Work task =>
Only the lines from the top of the data through the line containing "Shown is cross-section" should be duplicated, exactly as they appear.

Start of Source material
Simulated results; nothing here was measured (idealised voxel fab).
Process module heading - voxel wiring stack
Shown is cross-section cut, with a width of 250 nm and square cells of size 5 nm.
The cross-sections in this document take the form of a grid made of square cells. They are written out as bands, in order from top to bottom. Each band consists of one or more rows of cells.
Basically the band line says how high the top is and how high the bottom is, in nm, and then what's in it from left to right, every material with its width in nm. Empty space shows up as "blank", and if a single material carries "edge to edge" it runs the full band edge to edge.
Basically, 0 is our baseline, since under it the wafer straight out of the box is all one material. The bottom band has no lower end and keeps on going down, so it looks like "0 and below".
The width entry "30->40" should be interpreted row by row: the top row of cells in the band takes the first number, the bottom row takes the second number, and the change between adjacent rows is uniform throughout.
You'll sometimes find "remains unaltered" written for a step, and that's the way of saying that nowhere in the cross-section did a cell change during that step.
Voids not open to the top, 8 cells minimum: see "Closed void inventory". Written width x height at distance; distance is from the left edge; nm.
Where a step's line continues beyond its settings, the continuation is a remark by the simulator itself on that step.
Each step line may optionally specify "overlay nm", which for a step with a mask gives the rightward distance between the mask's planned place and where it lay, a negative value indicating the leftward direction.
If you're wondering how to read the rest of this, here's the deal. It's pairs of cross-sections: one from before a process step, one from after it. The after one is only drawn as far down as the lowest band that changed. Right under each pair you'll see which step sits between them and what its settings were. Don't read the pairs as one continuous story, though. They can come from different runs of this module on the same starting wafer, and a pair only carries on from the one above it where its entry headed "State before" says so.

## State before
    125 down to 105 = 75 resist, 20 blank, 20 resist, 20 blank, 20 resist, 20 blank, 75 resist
End of Source material

Exercise answer =>
Simulated results; nothing here was measured (idealised voxel fab).
Process module heading - voxel wiring stack
Shown is cross-section cut, with a width of 250 nm and square cells of size 5 nm.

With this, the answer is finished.